## WORK INSTRUCTION
Below are records; reproduce exactly the lines from the first through the one containing "The figure presents".

┌──

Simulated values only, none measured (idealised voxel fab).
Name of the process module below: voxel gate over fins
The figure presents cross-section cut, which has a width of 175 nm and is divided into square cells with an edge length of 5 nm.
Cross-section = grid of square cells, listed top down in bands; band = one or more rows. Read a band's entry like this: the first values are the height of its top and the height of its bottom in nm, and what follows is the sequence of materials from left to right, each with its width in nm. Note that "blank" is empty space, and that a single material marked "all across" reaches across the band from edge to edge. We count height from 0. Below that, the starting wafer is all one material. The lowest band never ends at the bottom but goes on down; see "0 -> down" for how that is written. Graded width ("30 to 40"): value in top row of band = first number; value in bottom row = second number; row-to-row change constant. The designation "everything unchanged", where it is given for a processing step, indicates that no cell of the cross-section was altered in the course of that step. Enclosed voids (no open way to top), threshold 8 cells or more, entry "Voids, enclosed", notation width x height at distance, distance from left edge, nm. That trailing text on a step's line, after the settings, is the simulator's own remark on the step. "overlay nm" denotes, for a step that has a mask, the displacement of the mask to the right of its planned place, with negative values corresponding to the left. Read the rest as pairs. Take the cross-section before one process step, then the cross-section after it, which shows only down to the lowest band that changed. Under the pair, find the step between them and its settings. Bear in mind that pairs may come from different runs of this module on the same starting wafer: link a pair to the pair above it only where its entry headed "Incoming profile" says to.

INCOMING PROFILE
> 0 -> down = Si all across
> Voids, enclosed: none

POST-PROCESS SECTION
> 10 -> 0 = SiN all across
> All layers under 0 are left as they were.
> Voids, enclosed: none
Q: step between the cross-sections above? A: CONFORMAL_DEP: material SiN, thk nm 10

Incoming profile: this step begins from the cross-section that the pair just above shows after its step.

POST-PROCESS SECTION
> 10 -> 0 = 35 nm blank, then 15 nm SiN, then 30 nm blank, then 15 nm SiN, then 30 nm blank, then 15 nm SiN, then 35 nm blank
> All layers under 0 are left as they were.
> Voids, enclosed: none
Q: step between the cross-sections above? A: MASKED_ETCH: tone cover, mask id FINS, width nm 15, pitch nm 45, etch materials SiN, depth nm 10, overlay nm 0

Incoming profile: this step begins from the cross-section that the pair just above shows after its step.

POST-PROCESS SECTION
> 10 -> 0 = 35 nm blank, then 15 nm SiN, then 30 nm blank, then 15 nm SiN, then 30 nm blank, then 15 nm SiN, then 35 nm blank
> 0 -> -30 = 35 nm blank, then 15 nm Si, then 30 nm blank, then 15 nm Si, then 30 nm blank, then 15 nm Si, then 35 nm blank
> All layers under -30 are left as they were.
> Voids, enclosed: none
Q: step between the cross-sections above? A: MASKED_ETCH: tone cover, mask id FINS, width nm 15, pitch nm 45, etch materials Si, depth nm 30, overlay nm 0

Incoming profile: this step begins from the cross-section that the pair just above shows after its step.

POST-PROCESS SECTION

└──

## SOLUTION
Simulated values only, none measured (idealised voxel fab).
Name of the process module below: voxel gate over fins
The figure presents cross-section cut, which has a width of 175 nm and is divided into square cells with an edge length of 5 nm.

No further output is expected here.